ASSIGNMENT:
Write the records out again, precisely as they stand.

LISTED ENTRIES:

===

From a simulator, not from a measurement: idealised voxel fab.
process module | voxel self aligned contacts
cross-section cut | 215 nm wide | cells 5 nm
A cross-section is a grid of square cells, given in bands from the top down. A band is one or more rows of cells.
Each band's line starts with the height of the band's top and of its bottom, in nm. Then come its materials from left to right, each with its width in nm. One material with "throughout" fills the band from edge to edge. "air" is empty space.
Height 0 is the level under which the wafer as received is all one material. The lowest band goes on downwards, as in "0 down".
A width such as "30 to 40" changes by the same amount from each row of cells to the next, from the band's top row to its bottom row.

===

YOUR RESPONSE:
From a simulator, not from a measurement: idealised voxel fab.
process module | voxel self aligned contacts
cross-section cut | 215 nm wide | cells 5 nm
A cross-section is a grid of square cells, given in bands from the top down. A band is one or more rows of cells.
Each band's line starts with the height of the band's top and of its bottom, in nm. Then come its materials from left to right, each with its width in nm. One material with "throughout" fills the band from edge to edge. "air" is empty space.
Height 0 is the level under which the wafer as received is all one material. The lowest band goes on downwards, as in "0 down".
A width such as "30 to 40" changes by the same amount from each row of cells to the next, from the band's top row to its bottom row.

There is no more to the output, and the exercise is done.